● **Activity**: Lines from the beginning of the data below through the one containing "Reviewer: The authors" are to be printed exactly as they appear.

● **Provided records**:
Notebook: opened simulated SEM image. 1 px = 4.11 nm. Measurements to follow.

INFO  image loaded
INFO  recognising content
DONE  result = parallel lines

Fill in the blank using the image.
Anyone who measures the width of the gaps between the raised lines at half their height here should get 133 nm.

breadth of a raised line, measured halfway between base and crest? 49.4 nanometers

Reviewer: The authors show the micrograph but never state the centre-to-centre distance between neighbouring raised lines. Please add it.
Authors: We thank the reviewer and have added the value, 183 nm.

● **Exercise answer**:
Notebook: opened simulated SEM image. 1 px = 4.11 nm. Measurements to follow.

INFO  image loaded
INFO  recognising content
DONE  result = parallel lines

Fill in the blank using the image.
Anyone who measures the width of the gaps between the raised lines at half their height here should get 133 nm.

breadth of a raised line, measured halfway between base and crest? 49.4 nanometers

Reviewer: The authors show the micrograph but never state the centre-to-centre distance between neighbouring raised lines. Please add it.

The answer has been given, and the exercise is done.